Start of Block

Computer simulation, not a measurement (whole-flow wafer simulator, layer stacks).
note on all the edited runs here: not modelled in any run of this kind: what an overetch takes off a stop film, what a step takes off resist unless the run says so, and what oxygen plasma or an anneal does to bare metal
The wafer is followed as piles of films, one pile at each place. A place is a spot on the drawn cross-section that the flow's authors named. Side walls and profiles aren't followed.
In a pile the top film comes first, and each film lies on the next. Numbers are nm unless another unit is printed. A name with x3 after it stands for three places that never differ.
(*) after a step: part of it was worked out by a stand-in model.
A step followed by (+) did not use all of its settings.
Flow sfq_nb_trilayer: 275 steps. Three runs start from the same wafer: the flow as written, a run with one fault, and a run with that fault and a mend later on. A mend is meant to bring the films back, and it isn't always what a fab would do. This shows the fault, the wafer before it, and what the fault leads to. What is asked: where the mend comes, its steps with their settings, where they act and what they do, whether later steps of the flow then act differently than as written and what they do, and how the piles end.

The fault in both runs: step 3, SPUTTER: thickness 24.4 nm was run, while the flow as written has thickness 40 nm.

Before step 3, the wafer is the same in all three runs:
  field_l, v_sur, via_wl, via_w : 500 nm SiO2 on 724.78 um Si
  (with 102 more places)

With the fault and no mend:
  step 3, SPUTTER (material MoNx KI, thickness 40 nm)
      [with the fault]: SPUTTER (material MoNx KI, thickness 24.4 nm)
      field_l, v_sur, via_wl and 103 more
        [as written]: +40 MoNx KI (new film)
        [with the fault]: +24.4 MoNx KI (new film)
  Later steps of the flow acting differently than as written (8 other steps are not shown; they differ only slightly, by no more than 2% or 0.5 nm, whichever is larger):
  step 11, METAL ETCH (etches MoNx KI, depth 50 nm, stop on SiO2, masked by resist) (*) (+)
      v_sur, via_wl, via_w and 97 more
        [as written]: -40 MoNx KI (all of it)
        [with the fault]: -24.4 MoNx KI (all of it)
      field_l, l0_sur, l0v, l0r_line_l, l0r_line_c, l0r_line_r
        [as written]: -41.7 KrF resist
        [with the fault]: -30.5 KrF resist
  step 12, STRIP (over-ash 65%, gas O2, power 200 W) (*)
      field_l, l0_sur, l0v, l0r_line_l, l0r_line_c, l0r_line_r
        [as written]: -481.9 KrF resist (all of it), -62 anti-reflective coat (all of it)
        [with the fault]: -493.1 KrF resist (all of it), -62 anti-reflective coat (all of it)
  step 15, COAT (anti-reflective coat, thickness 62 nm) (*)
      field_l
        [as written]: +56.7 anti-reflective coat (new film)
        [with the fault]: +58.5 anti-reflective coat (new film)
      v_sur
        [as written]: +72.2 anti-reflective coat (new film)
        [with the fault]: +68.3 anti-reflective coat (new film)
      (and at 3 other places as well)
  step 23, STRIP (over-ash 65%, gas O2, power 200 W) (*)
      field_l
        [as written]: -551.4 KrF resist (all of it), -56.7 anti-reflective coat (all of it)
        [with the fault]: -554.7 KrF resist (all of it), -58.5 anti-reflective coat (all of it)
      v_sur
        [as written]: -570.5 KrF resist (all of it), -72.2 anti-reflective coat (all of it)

End of Block

§ **ACTIVITY**:
Return, exactly, the lines from the first line of the records above to the line containing "note on all", both included.

§ **RESULT**:
Computer simulation, not a measurement (whole-flow wafer simulator, layer stacks).
note on all the edited runs here: not modelled in any run of this kind: what an overetch takes off a stop film, what a step takes off resist unless the run says so, and what oxygen plasma or an anneal does to bare metal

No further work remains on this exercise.